+ + + + + + +

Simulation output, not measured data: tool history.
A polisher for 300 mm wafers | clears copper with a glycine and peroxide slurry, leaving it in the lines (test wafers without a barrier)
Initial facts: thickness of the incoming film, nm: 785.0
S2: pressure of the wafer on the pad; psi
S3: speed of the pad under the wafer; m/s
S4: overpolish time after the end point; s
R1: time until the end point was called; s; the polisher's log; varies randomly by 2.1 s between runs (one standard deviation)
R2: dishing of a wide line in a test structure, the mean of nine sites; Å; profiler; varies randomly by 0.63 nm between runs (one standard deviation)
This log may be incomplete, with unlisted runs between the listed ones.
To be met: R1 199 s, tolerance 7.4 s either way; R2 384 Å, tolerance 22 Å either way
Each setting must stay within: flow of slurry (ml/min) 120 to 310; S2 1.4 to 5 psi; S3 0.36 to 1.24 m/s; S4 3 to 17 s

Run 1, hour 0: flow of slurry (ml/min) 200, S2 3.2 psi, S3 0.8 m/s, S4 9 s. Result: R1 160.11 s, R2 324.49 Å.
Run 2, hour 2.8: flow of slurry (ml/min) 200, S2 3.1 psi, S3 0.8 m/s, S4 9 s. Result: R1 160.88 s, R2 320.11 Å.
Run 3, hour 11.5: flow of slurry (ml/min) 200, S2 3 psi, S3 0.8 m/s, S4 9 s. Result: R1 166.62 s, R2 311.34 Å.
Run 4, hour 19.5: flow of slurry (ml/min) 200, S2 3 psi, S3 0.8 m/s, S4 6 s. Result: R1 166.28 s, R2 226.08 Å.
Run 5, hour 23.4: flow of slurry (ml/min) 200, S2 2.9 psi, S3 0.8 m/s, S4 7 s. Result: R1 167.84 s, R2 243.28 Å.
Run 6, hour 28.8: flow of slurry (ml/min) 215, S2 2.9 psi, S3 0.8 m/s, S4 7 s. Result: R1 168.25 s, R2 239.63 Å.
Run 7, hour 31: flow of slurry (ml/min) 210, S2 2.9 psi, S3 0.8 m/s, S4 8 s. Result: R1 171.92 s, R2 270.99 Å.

+ + + + + + +

§ **Brief**
From the very first line of the data through the line with "Each setting must" in it, please reproduce each line exactly and output nothing more.

§ **Solution**
Simulation output, not measured data: tool history.
A polisher for 300 mm wafers | clears copper with a glycine and peroxide slurry, leaving it in the lines (test wafers without a barrier)
Initial facts: thickness of the incoming film, nm: 785.0
S2: pressure of the wafer on the pad; psi
S3: speed of the pad under the wafer; m/s
S4: overpolish time after the end point; s
R1: time until the end point was called; s; the polisher's log; varies randomly by 2.1 s between runs (one standard deviation)
R2: dishing of a wide line in a test structure, the mean of nine sites; Å; profiler; varies randomly by 0.63 nm between runs (one standard deviation)
This log may be incomplete, with unlisted runs between the listed ones.
To be met: R1 199 s, tolerance 7.4 s either way; R2 384 Å, tolerance 22 Å either way
Each setting must stay within: flow of slurry (ml/min) 120 to 310; S2 1.4 to 5 psi; S3 0.36 to 1.24 m/s; S4 3 to 17 s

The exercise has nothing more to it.